* * * *

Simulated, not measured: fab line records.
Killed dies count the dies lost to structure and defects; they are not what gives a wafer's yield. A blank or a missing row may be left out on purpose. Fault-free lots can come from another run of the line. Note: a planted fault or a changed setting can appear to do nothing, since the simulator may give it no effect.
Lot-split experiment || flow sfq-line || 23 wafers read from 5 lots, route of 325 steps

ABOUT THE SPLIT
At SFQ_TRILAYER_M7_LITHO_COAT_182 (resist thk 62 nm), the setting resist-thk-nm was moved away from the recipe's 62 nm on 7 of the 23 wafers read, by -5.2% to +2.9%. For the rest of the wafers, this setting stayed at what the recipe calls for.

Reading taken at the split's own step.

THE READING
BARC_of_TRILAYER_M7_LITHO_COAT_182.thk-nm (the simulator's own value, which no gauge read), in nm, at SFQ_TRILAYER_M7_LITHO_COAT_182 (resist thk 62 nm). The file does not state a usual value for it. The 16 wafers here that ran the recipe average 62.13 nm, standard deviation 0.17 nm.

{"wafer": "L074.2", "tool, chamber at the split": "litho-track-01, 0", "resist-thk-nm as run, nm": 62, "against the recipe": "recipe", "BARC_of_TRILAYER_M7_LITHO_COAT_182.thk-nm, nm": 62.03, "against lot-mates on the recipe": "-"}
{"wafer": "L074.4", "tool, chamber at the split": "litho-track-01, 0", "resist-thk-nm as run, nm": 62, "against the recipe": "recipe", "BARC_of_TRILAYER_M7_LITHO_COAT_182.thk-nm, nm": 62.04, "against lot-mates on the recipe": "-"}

* * * *

_Required action_. Proceeding from the line containing "Lot-split experiment ||" through the line containing "BARC_of_TRILAYER_M7_LITHO_COAT_182.thk-nm (the simulator's", transcribe the lines above exactly, both end lines included.

_Your response_.
Lot-split experiment || flow sfq-line || 23 wafers read from 5 lots, route of 325 steps

ABOUT THE SPLIT
At SFQ_TRILAYER_M7_LITHO_COAT_182 (resist thk 62 nm), the setting resist-thk-nm was moved away from the recipe's 62 nm on 7 of the 23 wafers read, by -5.2% to +2.9%. For the rest of the wafers, this setting stayed at what the recipe calls for.

Reading taken at the split's own step.

THE READING
BARC_of_TRILAYER_M7_LITHO_COAT_182.thk-nm (the simulator's own value, which no gauge read), in nm, at SFQ_TRILAYER_M7_LITHO_COAT_182 (resist thk 62 nm). The file does not state a usual value for it. The 16 wafers here that ran the recipe average 62.13 nm, standard deviation 0.17 nm.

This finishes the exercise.